ASSIGNMENT:
Please write out word for word the opening lines of the material, including the line with "One pile of" as the last.

--- START ---
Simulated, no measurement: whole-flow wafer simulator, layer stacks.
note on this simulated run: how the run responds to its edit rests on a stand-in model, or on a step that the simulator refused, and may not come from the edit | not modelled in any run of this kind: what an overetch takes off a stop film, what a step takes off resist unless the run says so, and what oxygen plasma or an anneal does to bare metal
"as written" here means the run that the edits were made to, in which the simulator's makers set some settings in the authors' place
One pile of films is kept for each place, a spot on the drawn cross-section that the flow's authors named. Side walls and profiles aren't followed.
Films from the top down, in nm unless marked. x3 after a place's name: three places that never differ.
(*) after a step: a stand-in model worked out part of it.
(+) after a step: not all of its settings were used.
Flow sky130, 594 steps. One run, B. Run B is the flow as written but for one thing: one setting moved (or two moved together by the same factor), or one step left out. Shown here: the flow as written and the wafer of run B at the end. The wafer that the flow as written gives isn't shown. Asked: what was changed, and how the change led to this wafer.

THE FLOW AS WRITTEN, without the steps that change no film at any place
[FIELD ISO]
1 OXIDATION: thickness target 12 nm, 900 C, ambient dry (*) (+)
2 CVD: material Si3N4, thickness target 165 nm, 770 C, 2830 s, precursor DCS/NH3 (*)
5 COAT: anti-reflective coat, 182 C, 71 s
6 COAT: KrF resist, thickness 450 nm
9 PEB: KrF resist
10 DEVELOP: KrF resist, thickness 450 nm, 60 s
--- END ---

TASK ANSWER:
Simulated, no measurement: whole-flow wafer simulator, layer stacks.
note on this simulated run: how the run responds to its edit rests on a stand-in model, or on a step that the simulator refused, and may not come from the edit | not modelled in any run of this kind: what an overetch takes off a stop film, what a step takes off resist unless the run says so, and what oxygen plasma or an anneal does to bare metal
"as written" here means the run that the edits were made to, in which the simulator's makers set some settings in the authors' place
One pile of films is kept for each place, a spot on the drawn cross-section that the flow's authors named. Side walls and profiles aren't followed.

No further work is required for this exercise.